* * * * * * *

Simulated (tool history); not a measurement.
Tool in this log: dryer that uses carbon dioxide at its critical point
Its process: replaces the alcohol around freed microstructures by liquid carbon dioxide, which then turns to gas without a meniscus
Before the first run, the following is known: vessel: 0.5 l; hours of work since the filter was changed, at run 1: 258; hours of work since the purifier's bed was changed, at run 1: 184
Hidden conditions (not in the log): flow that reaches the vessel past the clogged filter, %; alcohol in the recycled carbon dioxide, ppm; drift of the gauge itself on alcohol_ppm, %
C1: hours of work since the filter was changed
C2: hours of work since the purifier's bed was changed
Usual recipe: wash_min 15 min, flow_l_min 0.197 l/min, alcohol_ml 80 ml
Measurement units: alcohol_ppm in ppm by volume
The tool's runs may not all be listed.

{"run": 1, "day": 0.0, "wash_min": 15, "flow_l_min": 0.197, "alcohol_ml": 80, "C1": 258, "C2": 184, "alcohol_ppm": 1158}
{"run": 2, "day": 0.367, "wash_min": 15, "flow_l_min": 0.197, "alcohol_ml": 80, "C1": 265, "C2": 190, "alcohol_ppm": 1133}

* * * * * * *

| BRIEF |
What is needed here is an exact copy of every record.

| TASK RESULT |
Simulated (tool history); not a measurement.
Tool in this log: dryer that uses carbon dioxide at its critical point
Its process: replaces the alcohol around freed microstructures by liquid carbon dioxide, which then turns to gas without a meniscus
Before the first run, the following is known: vessel: 0.5 l; hours of work since the filter was changed, at run 1: 258; hours of work since the purifier's bed was changed, at run 1: 184
Hidden conditions (not in the log): flow that reaches the vessel past the clogged filter, %; alcohol in the recycled carbon dioxide, ppm; drift of the gauge itself on alcohol_ppm, %
C1: hours of work since the filter was changed
C2: hours of work since the purifier's bed was changed
Usual recipe: wash_min 15 min, flow_l_min 0.197 l/min, alcohol_ml 80 ml
Measurement units: alcohol_ppm in ppm by volume
The tool's runs may not all be listed.

{"run": 1, "day": 0.0, "wash_min": 15, "flow_l_min": 0.197, "alcohol_ml": 80, "C1": 258, "C2": 184, "alcohol_ppm": 1158}
{"run": 2, "day": 0.367, "wash_min": 15, "flow_l_min": 0.197, "alcohol_ml": 80, "C1": 265, "C2": 190, "alcohol_ppm": 1133}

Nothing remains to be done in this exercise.